** Opening Extracted records block **
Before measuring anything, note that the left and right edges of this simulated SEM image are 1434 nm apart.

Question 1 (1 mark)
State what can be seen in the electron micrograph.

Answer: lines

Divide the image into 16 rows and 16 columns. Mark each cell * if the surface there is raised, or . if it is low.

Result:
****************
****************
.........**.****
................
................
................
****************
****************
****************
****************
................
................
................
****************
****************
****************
** Closing Extracted records block **

## Work task:
Print out all the entries above exactly.

## Task response:
Before measuring anything, note that the left and right edges of this simulated SEM image are 1434 nm apart.

Question 1 (1 mark)
State what can be seen in the electron micrograph.

Answer: lines

Divide the image into 16 rows and 16 columns. Mark each cell * if the surface there is raised, or . if it is low.

Result:
****************
****************
.........**.****
................
................
................
****************
****************
****************
****************
................
................
................
****************
****************
****************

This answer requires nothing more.